*** Entries provided ***

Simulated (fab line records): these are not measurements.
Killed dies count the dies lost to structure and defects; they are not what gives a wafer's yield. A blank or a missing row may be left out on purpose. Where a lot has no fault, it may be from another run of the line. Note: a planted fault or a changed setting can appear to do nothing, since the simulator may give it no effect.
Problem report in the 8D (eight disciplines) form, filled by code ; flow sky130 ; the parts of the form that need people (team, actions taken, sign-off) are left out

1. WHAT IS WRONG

***

__Work request__.
Every record above must be repeated word for word.

__Task solution__.
Simulated (fab line records): these are not measurements.
Killed dies count the dies lost to structure and defects; they are not what gives a wafer's yield. A blank or a missing row may be left out on purpose. Where a lot has no fault, it may be from another run of the line. Note: a planted fault or a changed setting can appear to do nothing, since the simulator may give it no effect.
Problem report in the 8D (eight disciplines) form, filled by code ; flow sky130 ; the parts of the form that need people (team, actions taken, sign-off) are left out

1. WHAT IS WRONG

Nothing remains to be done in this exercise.